=== Supplied information ===
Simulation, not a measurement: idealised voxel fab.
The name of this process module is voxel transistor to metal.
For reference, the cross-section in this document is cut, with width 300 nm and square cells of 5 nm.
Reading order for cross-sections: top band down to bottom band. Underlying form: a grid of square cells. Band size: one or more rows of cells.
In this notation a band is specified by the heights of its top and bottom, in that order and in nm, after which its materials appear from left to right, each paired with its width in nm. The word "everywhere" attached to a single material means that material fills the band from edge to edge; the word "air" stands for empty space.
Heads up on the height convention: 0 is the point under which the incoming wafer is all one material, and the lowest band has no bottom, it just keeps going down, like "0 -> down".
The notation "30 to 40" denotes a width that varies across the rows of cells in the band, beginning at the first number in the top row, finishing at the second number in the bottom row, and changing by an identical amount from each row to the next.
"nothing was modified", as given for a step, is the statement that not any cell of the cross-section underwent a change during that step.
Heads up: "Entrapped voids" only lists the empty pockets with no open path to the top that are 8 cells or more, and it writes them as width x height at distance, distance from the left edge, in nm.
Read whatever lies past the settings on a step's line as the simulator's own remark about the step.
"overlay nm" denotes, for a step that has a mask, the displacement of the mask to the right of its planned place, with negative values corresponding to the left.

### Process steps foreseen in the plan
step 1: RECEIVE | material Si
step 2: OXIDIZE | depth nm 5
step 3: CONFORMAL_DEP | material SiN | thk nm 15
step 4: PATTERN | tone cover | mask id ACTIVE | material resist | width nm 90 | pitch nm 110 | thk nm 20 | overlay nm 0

=== Work item ===
Taking care to miss no line, set down the whole listing above exactly.

=== Written response ===
Simulation, not a measurement: idealised voxel fab.
The name of this process module is voxel transistor to metal.
For reference, the cross-section in this document is cut, with width 300 nm and square cells of 5 nm.
Reading order for cross-sections: top band down to bottom band. Underlying form: a grid of square cells. Band size: one or more rows of cells.
In this notation a band is specified by the heights of its top and bottom, in that order and in nm, after which its materials appear from left to right, each paired with its width in nm. The word "everywhere" attached to a single material means that material fills the band from edge to edge; the word "air" stands for empty space.
Heads up on the height convention: 0 is the point under which the incoming wafer is all one material, and the lowest band has no bottom, it just keeps going down, like "0 -> down".
The notation "30 to 40" denotes a width that varies across the rows of cells in the band, beginning at the first number in the top row, finishing at the second number in the bottom row, and changing by an identical amount from each row to the next.
"nothing was modified", as given for a step, is the statement that not any cell of the cross-section underwent a change during that step.
Heads up: "Entrapped voids" only lists the empty pockets with no open path to the top that are 8 cells or more, and it writes them as width x height at distance, distance from the left edge, in nm.
Read whatever lies past the settings on a step's line as the simulator's own remark about the step.
"overlay nm" denotes, for a step that has a mask, the displacement of the mask to the right of its planned place, with negative values corresponding to the left.

### Process steps foreseen in the plan
step 1: RECEIVE | material Si
step 2: OXIDIZE | depth nm 5
step 3: CONFORMAL_DEP | material SiN | thk nm 15
step 4: PATTERN | tone cover | mask id ACTIVE | material resist | width nm 90 | pitch nm 110 | thk nm 20 | overlay nm 0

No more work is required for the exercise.